• _Work order_:
Locate the line that contains "wafer: L077.2" in the entries below, then repeat it and every following line through the line that contains "drypump_motor_current_A (A): 5.0", exactly, and no others.

• _The data_:
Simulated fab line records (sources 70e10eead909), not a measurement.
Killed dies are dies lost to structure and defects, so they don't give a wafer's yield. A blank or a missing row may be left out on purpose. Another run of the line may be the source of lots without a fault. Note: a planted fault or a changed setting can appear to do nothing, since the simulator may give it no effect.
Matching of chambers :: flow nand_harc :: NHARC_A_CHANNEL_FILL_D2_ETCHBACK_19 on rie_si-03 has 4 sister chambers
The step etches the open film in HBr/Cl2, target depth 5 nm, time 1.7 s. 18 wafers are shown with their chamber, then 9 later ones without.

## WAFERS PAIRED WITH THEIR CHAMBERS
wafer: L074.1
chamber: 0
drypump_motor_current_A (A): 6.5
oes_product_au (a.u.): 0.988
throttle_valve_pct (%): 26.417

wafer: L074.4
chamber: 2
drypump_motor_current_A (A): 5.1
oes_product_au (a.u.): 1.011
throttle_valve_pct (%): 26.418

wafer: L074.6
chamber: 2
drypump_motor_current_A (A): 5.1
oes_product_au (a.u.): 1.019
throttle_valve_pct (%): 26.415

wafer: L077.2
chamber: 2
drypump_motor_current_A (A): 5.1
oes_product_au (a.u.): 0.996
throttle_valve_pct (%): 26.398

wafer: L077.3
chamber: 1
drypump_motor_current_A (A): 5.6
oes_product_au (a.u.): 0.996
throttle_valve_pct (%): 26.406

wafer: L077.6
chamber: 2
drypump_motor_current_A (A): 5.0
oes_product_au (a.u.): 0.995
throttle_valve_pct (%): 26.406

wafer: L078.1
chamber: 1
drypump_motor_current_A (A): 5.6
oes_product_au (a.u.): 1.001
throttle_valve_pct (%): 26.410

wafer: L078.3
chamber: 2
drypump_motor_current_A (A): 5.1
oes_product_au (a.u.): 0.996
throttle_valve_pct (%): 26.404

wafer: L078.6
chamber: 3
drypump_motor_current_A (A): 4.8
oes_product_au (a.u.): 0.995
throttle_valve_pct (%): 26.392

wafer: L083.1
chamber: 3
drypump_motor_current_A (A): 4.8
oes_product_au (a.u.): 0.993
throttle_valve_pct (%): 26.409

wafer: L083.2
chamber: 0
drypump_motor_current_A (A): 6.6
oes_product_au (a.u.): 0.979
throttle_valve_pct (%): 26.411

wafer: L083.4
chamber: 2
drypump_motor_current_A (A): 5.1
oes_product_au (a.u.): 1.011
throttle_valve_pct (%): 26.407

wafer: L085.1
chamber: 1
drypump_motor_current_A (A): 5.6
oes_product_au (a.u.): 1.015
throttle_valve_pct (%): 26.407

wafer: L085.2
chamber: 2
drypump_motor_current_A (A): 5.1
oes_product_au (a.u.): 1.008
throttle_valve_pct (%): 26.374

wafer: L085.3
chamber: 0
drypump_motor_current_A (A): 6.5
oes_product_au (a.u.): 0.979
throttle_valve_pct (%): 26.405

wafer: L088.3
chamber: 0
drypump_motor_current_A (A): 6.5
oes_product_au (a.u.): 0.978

• _Written reply_:
wafer: L077.2
chamber: 2
drypump_motor_current_A (A): 5.1
oes_product_au (a.u.): 0.996
throttle_valve_pct (%): 26.398

wafer: L077.3
chamber: 1
drypump_motor_current_A (A): 5.6
oes_product_au (a.u.): 0.996
throttle_valve_pct (%): 26.406

wafer: L077.6
chamber: 2
drypump_motor_current_A (A): 5.0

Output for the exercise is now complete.